■ REQUIREMENT:
In the entries that follow, the lines from the one with "The caption should tell" through the one with "Comment 4: The" are the ones to write out, exactly and with both ends included. Nothing else should appear.

■ EXERCISE DATA:
<<<<
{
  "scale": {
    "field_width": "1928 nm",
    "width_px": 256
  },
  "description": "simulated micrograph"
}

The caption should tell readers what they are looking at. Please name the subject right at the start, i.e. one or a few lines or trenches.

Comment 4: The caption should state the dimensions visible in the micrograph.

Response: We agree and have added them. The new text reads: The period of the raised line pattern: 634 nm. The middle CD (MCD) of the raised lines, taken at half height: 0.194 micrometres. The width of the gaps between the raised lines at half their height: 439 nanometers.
>>>>

■ ANSWER SPACE:
The caption should tell readers what they are looking at. Please name the subject right at the start, i.e. one or a few lines or trenches.

Comment 4: The caption should state the dimensions visible in the micrograph.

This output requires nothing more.